● Record excerpts
----------------------------------------
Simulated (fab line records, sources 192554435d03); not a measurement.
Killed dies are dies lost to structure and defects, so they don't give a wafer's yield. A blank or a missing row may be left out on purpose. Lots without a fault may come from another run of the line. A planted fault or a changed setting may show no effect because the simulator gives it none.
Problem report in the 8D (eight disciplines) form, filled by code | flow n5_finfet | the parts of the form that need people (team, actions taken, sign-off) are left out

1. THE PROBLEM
----------------------------------------

● Assigned task
The material is to be transcribed once more, exactly and completely.

● Expected answer
Simulated (fab line records, sources 192554435d03); not a measurement.
Killed dies are dies lost to structure and defects, so they don't give a wafer's yield. A blank or a missing row may be left out on purpose. Lots without a fault may come from another run of the line. A planted fault or a changed setting may show no effect because the simulator gives it none.
Problem report in the 8D (eight disciplines) form, filled by code | flow n5_finfet | the parts of the form that need people (team, actions taken, sign-off) are left out

1. THE PROBLEM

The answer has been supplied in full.